════════════════

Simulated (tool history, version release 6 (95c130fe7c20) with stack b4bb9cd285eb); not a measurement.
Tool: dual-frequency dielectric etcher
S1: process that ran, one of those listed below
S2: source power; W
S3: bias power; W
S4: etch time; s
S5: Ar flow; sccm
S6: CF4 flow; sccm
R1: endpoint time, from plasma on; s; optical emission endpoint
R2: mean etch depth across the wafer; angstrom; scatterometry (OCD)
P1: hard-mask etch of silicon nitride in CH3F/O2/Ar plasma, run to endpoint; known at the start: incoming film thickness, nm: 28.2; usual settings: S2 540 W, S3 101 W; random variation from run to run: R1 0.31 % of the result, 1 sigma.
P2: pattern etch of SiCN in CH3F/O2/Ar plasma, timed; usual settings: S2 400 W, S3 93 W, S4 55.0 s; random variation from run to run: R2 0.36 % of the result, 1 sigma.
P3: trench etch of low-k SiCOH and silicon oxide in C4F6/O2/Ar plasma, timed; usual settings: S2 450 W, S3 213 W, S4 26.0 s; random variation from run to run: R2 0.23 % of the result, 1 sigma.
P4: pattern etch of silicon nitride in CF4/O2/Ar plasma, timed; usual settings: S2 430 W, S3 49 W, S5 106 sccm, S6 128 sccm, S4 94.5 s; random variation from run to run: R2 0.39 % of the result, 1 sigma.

════════════════

_BRIEF_
All the material above is to be retyped exactly as it appears.

_WRITTEN ANSWER_
Simulated (tool history, version release 6 (95c130fe7c20) with stack b4bb9cd285eb); not a measurement.
Tool: dual-frequency dielectric etcher
S1: process that ran, one of those listed below
S2: source power; W
S3: bias power; W
S4: etch time; s
S5: Ar flow; sccm
S6: CF4 flow; sccm
R1: endpoint time, from plasma on; s; optical emission endpoint
R2: mean etch depth across the wafer; angstrom; scatterometry (OCD)
P1: hard-mask etch of silicon nitride in CH3F/O2/Ar plasma, run to endpoint; known at the start: incoming film thickness, nm: 28.2; usual settings: S2 540 W, S3 101 W; random variation from run to run: R1 0.31 % of the result, 1 sigma.
P2: pattern etch of SiCN in CH3F/O2/Ar plasma, timed; usual settings: S2 400 W, S3 93 W, S4 55.0 s; random variation from run to run: R2 0.36 % of the result, 1 sigma.
P3: trench etch of low-k SiCOH and silicon oxide in C4F6/O2/Ar plasma, timed; usual settings: S2 450 W, S3 213 W, S4 26.0 s; random variation from run to run: R2 0.23 % of the result, 1 sigma.
P4: pattern etch of silicon nitride in CF4/O2/Ar plasma, timed; usual settings: S2 430 W, S3 49 W, S5 106 sccm, S6 128 sccm, S4 94.5 s; random variation from run to run: R2 0.39 % of the result, 1 sigma.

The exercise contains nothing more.